Work task
In full and without change, return each entry.

Entries shown
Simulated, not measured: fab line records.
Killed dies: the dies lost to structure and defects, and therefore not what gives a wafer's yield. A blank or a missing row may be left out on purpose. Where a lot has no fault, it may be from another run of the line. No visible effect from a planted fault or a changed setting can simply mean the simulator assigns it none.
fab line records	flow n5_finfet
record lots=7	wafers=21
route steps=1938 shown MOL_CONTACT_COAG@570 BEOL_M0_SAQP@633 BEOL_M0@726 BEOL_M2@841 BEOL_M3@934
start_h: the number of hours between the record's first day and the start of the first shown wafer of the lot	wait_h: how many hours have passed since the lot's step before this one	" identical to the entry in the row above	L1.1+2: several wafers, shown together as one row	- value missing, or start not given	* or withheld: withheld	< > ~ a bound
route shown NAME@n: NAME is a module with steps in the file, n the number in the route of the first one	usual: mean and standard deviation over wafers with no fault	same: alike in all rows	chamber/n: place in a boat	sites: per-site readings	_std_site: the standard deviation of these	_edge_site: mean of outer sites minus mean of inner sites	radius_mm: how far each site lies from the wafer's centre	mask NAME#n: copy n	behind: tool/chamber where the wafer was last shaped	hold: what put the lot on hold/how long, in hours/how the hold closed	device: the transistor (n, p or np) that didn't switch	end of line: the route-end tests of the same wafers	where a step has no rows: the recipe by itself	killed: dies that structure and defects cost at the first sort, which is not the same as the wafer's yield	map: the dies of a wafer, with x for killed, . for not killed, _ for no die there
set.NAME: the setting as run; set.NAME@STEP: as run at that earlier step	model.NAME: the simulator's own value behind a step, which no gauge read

Result
Simulated, not measured: fab line records.
Killed dies: the dies lost to structure and defects, and therefore not what gives a wafer's yield. A blank or a missing row may be left out on purpose. Where a lot has no fault, it may be from another run of the line. No visible effect from a planted fault or a changed setting can simply mean the simulator assigns it none.
fab line records	flow n5_finfet
record lots=7	wafers=21
route steps=1938 shown MOL_CONTACT_COAG@570 BEOL_M0_SAQP@633 BEOL_M0@726 BEOL_M2@841 BEOL_M3@934
start_h: the number of hours between the record's first day and the start of the first shown wafer of the lot	wait_h: how many hours have passed since the lot's step before this one	" identical to the entry in the row above	L1.1+2: several wafers, shown together as one row	- value missing, or start not given	* or withheld: withheld	< > ~ a bound
route shown NAME@n: NAME is a module with steps in the file, n the number in the route of the first one	usual: mean and standard deviation over wafers with no fault	same: alike in all rows	chamber/n: place in a boat	sites: per-site readings	_std_site: the standard deviation of these	_edge_site: mean of outer sites minus mean of inner sites	radius_mm: how far each site lies from the wafer's centre	mask NAME#n: copy n	behind: tool/chamber where the wafer was last shaped	hold: what put the lot on hold/how long, in hours/how the hold closed	device: the transistor (n, p or np) that didn't switch	end of line: the route-end tests of the same wafers	where a step has no rows: the recipe by itself	killed: dies that structure and defects cost at the first sort, which is not the same as the wafer's yield	map: the dies of a wafer, with x for killed, . for not killed, _ for no die there
set.NAME: the setting as run; set.NAME@STEP: as run at that earlier step	model.NAME: the simulator's own value behind a step, which no gauge read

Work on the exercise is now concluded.